▶ [ASSIGNMENT] Find the line holding "step: SFQ_TRILAYER_M5_ETCH_METAL_ETCH_126" in the entries below. Give it again exactly, along with every line after it up to and including the line holding "usual: oes-product-au: 0.728/0.0052".

▶ [RECORDS SUPPLIED]
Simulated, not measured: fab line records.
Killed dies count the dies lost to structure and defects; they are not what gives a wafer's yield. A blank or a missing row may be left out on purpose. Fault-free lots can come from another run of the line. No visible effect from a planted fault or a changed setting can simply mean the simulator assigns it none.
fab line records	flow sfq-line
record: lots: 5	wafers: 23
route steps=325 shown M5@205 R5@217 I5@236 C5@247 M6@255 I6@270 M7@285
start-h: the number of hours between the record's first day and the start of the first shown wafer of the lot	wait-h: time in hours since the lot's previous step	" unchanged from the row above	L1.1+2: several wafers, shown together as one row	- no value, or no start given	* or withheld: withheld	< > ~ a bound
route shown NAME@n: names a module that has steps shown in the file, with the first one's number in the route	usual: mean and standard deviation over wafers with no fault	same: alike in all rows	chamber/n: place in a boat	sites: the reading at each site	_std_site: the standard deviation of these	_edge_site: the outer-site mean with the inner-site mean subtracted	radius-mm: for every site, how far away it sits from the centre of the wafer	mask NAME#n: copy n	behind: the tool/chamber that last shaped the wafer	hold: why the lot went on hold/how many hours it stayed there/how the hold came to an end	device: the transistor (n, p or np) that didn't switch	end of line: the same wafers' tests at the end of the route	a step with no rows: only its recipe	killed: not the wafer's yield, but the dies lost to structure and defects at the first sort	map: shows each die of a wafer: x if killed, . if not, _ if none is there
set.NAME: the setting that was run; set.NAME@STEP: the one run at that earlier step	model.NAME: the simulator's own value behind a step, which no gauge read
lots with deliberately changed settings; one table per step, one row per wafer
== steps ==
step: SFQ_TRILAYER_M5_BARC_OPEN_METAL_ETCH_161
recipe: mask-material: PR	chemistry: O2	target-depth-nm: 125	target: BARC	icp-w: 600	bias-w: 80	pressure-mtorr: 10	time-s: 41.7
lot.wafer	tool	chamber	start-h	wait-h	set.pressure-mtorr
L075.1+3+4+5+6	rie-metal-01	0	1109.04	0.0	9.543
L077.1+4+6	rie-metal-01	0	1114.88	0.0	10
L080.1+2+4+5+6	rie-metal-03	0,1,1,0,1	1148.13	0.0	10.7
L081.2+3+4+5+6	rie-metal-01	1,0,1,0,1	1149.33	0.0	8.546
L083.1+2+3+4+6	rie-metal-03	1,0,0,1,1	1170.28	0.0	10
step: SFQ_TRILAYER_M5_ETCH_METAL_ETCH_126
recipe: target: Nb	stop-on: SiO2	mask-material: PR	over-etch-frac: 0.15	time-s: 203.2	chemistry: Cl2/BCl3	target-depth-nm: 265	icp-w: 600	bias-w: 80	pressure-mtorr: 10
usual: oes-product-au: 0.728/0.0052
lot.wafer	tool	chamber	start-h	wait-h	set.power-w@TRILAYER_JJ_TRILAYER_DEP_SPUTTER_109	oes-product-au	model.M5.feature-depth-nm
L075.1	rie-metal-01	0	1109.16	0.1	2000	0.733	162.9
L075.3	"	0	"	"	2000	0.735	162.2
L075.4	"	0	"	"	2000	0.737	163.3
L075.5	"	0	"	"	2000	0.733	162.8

▶ [RESPONSE]
step: SFQ_TRILAYER_M5_ETCH_METAL_ETCH_126
recipe: target: Nb	stop-on: SiO2	mask-material: PR	over-etch-frac: 0.15	time-s: 203.2	chemistry: Cl2/BCl3	target-depth-nm: 265	icp-w: 600	bias-w: 80	pressure-mtorr: 10
usual: oes-product-au: 0.728/0.0052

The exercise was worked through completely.